Provided data START

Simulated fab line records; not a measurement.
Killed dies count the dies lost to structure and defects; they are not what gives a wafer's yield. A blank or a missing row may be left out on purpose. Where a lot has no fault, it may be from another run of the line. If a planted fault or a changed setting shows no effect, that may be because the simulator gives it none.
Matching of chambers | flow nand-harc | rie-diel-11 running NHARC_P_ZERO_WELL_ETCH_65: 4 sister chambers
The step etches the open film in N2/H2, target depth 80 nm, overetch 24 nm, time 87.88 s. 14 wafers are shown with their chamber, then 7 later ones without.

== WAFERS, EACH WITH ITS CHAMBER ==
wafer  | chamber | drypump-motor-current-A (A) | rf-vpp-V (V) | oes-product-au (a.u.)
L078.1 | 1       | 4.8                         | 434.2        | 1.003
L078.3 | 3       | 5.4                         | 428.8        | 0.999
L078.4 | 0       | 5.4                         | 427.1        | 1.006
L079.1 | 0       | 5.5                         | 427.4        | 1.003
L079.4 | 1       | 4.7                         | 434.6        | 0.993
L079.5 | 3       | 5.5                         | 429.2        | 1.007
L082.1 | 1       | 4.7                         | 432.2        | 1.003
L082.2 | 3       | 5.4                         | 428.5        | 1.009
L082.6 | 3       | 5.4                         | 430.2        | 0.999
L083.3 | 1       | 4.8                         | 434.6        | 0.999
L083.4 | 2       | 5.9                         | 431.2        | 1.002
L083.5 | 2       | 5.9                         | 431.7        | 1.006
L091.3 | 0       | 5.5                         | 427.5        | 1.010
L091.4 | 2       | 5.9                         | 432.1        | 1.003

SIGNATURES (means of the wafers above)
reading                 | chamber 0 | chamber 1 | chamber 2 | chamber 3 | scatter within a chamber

Provided data END

Required action » Please print the material above exactly as it appears, from its first line through the line containing "SIGNATURES (means of the wafers above)", inclusive, and stop there.

Written answer »
Simulated fab line records; not a measurement.
Killed dies count the dies lost to structure and defects; they are not what gives a wafer's yield. A blank or a missing row may be left out on purpose. Where a lot has no fault, it may be from another run of the line. If a planted fault or a changed setting shows no effect, that may be because the simulator gives it none.
Matching of chambers | flow nand-harc | rie-diel-11 running NHARC_P_ZERO_WELL_ETCH_65: 4 sister chambers
The step etches the open film in N2/H2, target depth 80 nm, overetch 24 nm, time 87.88 s. 14 wafers are shown with their chamber, then 7 later ones without.

== WAFERS, EACH WITH ITS CHAMBER ==
wafer  | chamber | drypump-motor-current-A (A) | rf-vpp-V (V) | oes-product-au (a.u.)
L078.1 | 1       | 4.8                         | 434.2        | 1.003
L078.3 | 3       | 5.4                         | 428.8        | 0.999
L078.4 | 0       | 5.4                         | 427.1        | 1.006
L079.1 | 0       | 5.5                         | 427.4        | 1.003
L079.4 | 1       | 4.7                         | 434.6        | 0.993
L079.5 | 3       | 5.5                         | 429.2        | 1.007
L082.1 | 1       | 4.7                         | 432.2        | 1.003
L082.2 | 3       | 5.4                         | 428.5        | 1.009
L082.6 | 3       | 5.4                         | 430.2        | 0.999
L083.3 | 1       | 4.8                         | 434.6        | 0.999
L083.4 | 2       | 5.9                         | 431.2        | 1.002
L083.5 | 2       | 5.9                         | 431.7        | 1.006
L091.3 | 0       | 5.5                         | 427.5        | 1.010
L091.4 | 2       | 5.9                         | 432.1        | 1.003

SIGNATURES (means of the wafers above)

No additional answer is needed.